Study material:
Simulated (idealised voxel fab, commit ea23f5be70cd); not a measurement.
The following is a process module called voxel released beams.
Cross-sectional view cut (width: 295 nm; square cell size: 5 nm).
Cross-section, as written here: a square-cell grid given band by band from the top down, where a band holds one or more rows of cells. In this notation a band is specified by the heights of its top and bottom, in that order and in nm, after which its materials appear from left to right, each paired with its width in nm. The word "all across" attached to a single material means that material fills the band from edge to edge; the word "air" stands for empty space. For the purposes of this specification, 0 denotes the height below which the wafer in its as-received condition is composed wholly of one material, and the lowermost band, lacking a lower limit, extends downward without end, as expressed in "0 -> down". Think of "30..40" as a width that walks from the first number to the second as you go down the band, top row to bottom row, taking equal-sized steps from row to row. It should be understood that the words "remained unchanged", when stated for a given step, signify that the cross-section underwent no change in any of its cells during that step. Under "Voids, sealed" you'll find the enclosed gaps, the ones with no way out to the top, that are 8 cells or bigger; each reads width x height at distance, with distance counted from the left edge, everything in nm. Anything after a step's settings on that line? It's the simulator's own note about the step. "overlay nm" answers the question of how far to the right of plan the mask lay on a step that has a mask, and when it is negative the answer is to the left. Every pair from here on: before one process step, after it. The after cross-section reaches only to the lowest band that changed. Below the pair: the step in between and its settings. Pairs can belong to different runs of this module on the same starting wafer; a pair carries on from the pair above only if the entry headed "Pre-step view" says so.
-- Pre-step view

Task item: Each line of the records belongs in the answer, reproduced exactly.

Task output:
Simulated (idealised voxel fab, commit ea23f5be70cd); not a measurement.
The following is a process module called voxel released beams.
Cross-sectional view cut (width: 295 nm; square cell size: 5 nm).
Cross-section, as written here: a square-cell grid given band by band from the top down, where a band holds one or more rows of cells. In this notation a band is specified by the heights of its top and bottom, in that order and in nm, after which its materials appear from left to right, each paired with its width in nm. The word "all across" attached to a single material means that material fills the band from edge to edge; the word "air" stands for empty space. For the purposes of this specification, 0 denotes the height below which the wafer in its as-received condition is composed wholly of one material, and the lowermost band, lacking a lower limit, extends downward without end, as expressed in "0 -> down". Think of "30..40" as a width that walks from the first number to the second as you go down the band, top row to bottom row, taking equal-sized steps from row to row. It should be understood that the words "remained unchanged", when stated for a given step, signify that the cross-section underwent no change in any of its cells during that step. Under "Voids, sealed" you'll find the enclosed gaps, the ones with no way out to the top, that are 8 cells or bigger; each reads width x height at distance, with distance counted from the left edge, everything in nm. Anything after a step's settings on that line? It's the simulator's own note about the step. "overlay nm" answers the question of how far to the right of plan the mask lay on a step that has a mask, and when it is negative the answer is to the left. Every pair from here on: before one process step, after it. The after cross-section reaches only to the lowest band that changed. Below the pair: the step in between and its settings. Pairs can belong to different runs of this module on the same starting wafer; a pair carries on from the pair above only if the entry headed "Pre-step view" says so.
-- Pre-step view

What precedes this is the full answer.